** DATA EXCERPTS **
-- -- --

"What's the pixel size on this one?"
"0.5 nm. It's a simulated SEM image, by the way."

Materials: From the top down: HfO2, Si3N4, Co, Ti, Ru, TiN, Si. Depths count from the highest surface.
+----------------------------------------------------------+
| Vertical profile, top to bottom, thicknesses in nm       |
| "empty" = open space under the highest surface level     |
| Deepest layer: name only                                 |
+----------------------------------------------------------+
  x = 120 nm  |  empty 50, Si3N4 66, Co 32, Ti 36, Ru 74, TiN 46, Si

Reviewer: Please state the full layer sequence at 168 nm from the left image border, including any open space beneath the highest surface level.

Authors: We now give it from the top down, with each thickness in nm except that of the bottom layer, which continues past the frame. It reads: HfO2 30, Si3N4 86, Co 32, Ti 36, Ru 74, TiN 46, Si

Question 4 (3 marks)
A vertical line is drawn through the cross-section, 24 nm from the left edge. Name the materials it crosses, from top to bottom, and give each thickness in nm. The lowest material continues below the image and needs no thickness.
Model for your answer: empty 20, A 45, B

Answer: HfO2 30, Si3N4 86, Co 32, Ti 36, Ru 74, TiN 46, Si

-- -- --

The range runs from the line above containing "Reviewer: Please state" to the line containing "Model for your answer: empty 20, A 45, B", inclusive. Restate those lines word for word and no others.

** EXERCISE SOLUTION **
Reviewer: Please state the full layer sequence at 168 nm from the left image border, including any open space beneath the highest surface level.

Authors: We now give it from the top down, with each thickness in nm except that of the bottom layer, which continues past the frame. It reads: HfO2 30, Si3N4 86, Co 32, Ti 36, Ru 74, TiN 46, Si

Question 4 (3 marks)
A vertical line is drawn through the cross-section, 24 nm from the left edge. Name the materials it crosses, from top to bottom, and give each thickness in nm. The lowest material continues below the image and needs no thickness.
Model for your answer: empty 20, A 45, B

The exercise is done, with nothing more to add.